Information supplied:
::::::
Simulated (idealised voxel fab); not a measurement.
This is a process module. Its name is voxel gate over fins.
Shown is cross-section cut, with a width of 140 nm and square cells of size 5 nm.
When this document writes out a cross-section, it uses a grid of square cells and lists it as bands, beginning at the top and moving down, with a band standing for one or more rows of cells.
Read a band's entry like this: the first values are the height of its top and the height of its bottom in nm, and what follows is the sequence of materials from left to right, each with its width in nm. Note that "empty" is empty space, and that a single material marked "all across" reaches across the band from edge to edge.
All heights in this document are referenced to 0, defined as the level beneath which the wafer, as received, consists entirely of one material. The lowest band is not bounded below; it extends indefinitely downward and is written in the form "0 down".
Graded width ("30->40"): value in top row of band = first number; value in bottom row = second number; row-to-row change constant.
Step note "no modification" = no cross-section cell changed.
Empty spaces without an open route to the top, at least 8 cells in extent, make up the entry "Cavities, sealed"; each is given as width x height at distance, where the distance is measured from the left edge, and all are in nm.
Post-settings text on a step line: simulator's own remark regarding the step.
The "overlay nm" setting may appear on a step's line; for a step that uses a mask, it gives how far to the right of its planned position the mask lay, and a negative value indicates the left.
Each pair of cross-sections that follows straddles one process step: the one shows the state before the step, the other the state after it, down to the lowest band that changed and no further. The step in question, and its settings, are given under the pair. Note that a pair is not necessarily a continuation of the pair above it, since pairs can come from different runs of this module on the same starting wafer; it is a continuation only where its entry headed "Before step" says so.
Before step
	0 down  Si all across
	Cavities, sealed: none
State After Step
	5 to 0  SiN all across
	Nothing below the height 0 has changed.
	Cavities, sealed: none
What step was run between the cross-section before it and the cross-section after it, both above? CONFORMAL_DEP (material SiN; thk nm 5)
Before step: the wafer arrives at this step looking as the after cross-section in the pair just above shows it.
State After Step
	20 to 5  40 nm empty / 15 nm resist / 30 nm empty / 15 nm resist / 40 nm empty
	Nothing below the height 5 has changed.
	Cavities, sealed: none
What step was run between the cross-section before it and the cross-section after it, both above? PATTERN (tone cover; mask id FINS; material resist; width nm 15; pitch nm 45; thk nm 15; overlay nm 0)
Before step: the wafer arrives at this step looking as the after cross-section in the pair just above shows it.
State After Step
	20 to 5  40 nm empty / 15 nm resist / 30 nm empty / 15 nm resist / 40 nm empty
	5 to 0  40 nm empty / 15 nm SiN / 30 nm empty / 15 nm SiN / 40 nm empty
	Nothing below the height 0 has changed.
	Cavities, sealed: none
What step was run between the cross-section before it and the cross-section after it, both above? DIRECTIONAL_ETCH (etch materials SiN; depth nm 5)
::::::

Work instruction:
Would you print exactly, and only, the lines of the data above from the line with "When this document" through the line with "indicates the left.", inclusive?

Exercise result:
When this document writes out a cross-section, it uses a grid of square cells and lists it as bands, beginning at the top and moving down, with a band standing for one or more rows of cells.
Read a band's entry like this: the first values are the height of its top and the height of its bottom in nm, and what follows is the sequence of materials from left to right, each with its width in nm. Note that "empty" is empty space, and that a single material marked "all across" reaches across the band from edge to edge.
All heights in this document are referenced to 0, defined as the level beneath which the wafer, as received, consists entirely of one material. The lowest band is not bounded below; it extends indefinitely downward and is written in the form "0 down".
Graded width ("30->40"): value in top row of band = first number; value in bottom row = second number; row-to-row change constant.
Step note "no modification" = no cross-section cell changed.
Empty spaces without an open route to the top, at least 8 cells in extent, make up the entry "Cavities, sealed"; each is given as width x height at distance, where the distance is measured from the left edge, and all are in nm.
Post-settings text on a step line: simulator's own remark regarding the step.
The "overlay nm" setting may appear on a step's line; for a step that uses a mask, it gives how far to the right of its planned position the mask lay, and a negative value indicates the left.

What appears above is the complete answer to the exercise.